● Exercise
Return, exactly as written, every line from the first line of the data below through the line that contains "C2: hours of".

● Data supplied
◇ ◇ ◇ ◇ ◇

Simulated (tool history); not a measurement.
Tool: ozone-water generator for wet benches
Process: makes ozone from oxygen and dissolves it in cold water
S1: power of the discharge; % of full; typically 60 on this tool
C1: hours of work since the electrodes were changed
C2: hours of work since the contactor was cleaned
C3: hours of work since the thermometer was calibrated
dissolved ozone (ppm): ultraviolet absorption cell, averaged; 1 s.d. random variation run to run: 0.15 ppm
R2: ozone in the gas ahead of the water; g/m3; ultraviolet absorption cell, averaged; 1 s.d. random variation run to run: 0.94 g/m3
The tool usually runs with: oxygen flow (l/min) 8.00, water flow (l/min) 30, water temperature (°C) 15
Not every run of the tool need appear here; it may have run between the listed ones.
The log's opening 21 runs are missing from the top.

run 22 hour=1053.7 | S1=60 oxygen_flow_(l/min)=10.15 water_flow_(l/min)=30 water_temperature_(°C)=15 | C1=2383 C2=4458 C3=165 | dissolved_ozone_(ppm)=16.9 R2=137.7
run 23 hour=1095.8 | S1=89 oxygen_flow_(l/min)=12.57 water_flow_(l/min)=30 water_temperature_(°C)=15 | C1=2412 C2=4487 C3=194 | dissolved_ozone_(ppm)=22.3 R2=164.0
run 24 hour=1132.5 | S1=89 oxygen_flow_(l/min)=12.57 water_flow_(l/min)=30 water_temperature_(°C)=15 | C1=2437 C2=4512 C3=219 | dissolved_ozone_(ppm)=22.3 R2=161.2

◇ ◇ ◇ ◇ ◇

● Written response
Simulated (tool history); not a measurement.
Tool: ozone-water generator for wet benches
Process: makes ozone from oxygen and dissolves it in cold water
S1: power of the discharge; % of full; typically 60 on this tool
C1: hours of work since the electrodes were changed
C2: hours of work since the contactor was cleaned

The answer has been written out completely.